Assigned task: Within the records below, reproduce without change the lines from the line that has "Typical recipe values: source_w" through the line that has "controller replaced |", and only those.

Data listing:
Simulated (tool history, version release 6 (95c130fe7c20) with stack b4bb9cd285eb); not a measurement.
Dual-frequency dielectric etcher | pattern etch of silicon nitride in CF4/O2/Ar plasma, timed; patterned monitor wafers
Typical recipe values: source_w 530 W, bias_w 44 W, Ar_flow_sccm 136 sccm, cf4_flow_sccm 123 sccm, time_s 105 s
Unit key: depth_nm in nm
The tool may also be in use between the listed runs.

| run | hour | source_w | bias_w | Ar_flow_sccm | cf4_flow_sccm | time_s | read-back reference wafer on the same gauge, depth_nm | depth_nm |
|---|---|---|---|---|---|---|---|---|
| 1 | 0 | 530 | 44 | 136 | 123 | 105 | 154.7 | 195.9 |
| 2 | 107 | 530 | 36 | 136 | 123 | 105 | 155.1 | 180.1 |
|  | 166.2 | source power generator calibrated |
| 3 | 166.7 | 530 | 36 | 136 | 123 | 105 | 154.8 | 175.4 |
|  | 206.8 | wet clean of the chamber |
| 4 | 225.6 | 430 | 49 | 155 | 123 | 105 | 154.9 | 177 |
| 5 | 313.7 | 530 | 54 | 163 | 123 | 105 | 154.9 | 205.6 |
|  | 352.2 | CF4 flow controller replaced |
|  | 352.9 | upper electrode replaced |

Task output:
Typical recipe values: source_w 530 W, bias_w 44 W, Ar_flow_sccm 136 sccm, cf4_flow_sccm 123 sccm, time_s 105 s
Unit key: depth_nm in nm
The tool may also be in use between the listed runs.

| run | hour | source_w | bias_w | Ar_flow_sccm | cf4_flow_sccm | time_s | read-back reference wafer on the same gauge, depth_nm | depth_nm |
|---|---|---|---|---|---|---|---|---|
| 1 | 0 | 530 | 44 | 136 | 123 | 105 | 154.7 | 195.9 |
| 2 | 107 | 530 | 36 | 136 | 123 | 105 | 155.1 | 180.1 |
|  | 166.2 | source power generator calibrated |
| 3 | 166.7 | 530 | 36 | 136 | 123 | 105 | 154.8 | 175.4 |
|  | 206.8 | wet clean of the chamber |
| 4 | 225.6 | 430 | 49 | 155 | 123 | 105 | 154.9 | 177 |
| 5 | 313.7 | 530 | 54 | 163 | 123 | 105 | 154.9 | 205.6 |
|  | 352.2 | CF4 flow controller replaced |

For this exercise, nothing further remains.